Work instruction: Beginning with the first line, transcribe the entries below exactly through the line containing "S3: opening of", inclusive.

Data to examine:
++++++

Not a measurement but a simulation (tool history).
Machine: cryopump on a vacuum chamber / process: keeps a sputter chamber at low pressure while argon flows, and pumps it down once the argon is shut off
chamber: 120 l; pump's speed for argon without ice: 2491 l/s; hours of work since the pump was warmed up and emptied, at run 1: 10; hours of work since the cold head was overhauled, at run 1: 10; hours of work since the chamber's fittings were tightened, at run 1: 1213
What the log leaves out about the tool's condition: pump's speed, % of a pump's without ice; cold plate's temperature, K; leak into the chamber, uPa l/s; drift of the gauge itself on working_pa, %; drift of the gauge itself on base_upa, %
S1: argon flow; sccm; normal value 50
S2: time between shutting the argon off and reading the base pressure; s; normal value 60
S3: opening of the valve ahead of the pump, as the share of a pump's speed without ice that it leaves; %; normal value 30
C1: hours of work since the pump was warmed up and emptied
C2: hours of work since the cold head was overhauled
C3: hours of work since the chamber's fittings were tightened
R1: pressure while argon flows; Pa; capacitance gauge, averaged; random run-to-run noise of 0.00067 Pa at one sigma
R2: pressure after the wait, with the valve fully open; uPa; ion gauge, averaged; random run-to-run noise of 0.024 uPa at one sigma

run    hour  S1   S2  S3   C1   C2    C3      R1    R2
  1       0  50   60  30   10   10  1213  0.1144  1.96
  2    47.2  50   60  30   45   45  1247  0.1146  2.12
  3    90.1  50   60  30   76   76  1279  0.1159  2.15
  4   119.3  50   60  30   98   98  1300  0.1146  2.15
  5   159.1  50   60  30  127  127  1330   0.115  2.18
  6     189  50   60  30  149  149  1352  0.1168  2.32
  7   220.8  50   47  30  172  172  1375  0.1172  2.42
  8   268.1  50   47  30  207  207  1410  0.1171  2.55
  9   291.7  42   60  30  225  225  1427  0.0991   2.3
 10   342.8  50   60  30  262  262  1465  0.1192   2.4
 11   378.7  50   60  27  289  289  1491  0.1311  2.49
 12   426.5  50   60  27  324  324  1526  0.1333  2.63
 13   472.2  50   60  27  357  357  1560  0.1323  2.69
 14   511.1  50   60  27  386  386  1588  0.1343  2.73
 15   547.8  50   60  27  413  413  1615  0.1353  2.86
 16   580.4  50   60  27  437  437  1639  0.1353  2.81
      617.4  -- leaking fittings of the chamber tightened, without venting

++++++

Answer space:
Not a measurement but a simulation (tool history).
Machine: cryopump on a vacuum chamber / process: keeps a sputter chamber at low pressure while argon flows, and pumps it down once the argon is shut off
chamber: 120 l; pump's speed for argon without ice: 2491 l/s; hours of work since the pump was warmed up and emptied, at run 1: 10; hours of work since the cold head was overhauled, at run 1: 10; hours of work since the chamber's fittings were tightened, at run 1: 1213
What the log leaves out about the tool's condition: pump's speed, % of a pump's without ice; cold plate's temperature, K; leak into the chamber, uPa l/s; drift of the gauge itself on working_pa, %; drift of the gauge itself on base_upa, %
S1: argon flow; sccm; normal value 50
S2: time between shutting the argon off and reading the base pressure; s; normal value 60
S3: opening of the valve ahead of the pump, as the share of a pump's speed without ice that it leaves; %; normal value 30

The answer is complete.